» Assignment
Write out all of the entries exactly, please.

--- Data section Enclosed Below ---
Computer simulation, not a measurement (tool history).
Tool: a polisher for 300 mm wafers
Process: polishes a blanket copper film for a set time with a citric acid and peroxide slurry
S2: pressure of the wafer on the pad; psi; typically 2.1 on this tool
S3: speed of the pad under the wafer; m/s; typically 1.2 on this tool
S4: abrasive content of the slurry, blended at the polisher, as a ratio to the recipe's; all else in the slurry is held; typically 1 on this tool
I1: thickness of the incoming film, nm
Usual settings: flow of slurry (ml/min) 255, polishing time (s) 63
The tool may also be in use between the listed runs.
--- End of Enclosed Data section ---

» Written response
Computer simulation, not a measurement (tool history).
Tool: a polisher for 300 mm wafers
Process: polishes a blanket copper film for a set time with a citric acid and peroxide slurry
S2: pressure of the wafer on the pad; psi; typically 2.1 on this tool
S3: speed of the pad under the wafer; m/s; typically 1.2 on this tool
S4: abrasive content of the slurry, blended at the polisher, as a ratio to the recipe's; all else in the slurry is held; typically 1 on this tool
I1: thickness of the incoming film, nm
Usual settings: flow of slurry (ml/min) 255, polishing time (s) 63
The tool may also be in use between the listed runs.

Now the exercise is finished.